### [ASSIGNMENT]
Repeat all of the data exactly. Leave nothing out.

### [EXTRACTED RECORDS]
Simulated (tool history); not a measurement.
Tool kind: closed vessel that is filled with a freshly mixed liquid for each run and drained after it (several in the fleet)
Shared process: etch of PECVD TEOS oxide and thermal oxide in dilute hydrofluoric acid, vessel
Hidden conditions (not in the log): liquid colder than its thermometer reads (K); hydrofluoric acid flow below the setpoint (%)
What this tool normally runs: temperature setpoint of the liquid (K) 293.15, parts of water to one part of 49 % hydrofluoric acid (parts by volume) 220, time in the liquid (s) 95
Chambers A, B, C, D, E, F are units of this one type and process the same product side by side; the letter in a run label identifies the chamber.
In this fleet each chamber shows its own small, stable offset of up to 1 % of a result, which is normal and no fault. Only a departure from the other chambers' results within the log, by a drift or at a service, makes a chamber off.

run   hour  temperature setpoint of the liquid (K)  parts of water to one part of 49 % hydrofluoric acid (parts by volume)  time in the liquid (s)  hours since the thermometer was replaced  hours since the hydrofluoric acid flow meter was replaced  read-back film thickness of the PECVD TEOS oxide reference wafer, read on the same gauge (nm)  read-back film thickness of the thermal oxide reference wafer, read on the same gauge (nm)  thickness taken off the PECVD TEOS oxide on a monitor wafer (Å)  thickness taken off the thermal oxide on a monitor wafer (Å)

### [EXPECTED ANSWER]
Simulated (tool history); not a measurement.
Tool kind: closed vessel that is filled with a freshly mixed liquid for each run and drained after it (several in the fleet)
Shared process: etch of PECVD TEOS oxide and thermal oxide in dilute hydrofluoric acid, vessel
Hidden conditions (not in the log): liquid colder than its thermometer reads (K); hydrofluoric acid flow below the setpoint (%)
What this tool normally runs: temperature setpoint of the liquid (K) 293.15, parts of water to one part of 49 % hydrofluoric acid (parts by volume) 220, time in the liquid (s) 95
Chambers A, B, C, D, E, F are units of this one type and process the same product side by side; the letter in a run label identifies the chamber.
In this fleet each chamber shows its own small, stable offset of up to 1 % of a result, which is normal and no fault. Only a departure from the other chambers' results within the log, by a drift or at a service, makes a chamber off.

run   hour  temperature setpoint of the liquid (K)  parts of water to one part of 49 % hydrofluoric acid (parts by volume)  time in the liquid (s)  hours since the thermometer was replaced  hours since the hydrofluoric acid flow meter was replaced  read-back film thickness of the PECVD TEOS oxide reference wafer, read on the same gauge (nm)  read-back film thickness of the thermal oxide reference wafer, read on the same gauge (nm)  thickness taken off the PECVD TEOS oxide on a monitor wafer (Å)  thickness taken off the thermal oxide on a monitor wafer (Å)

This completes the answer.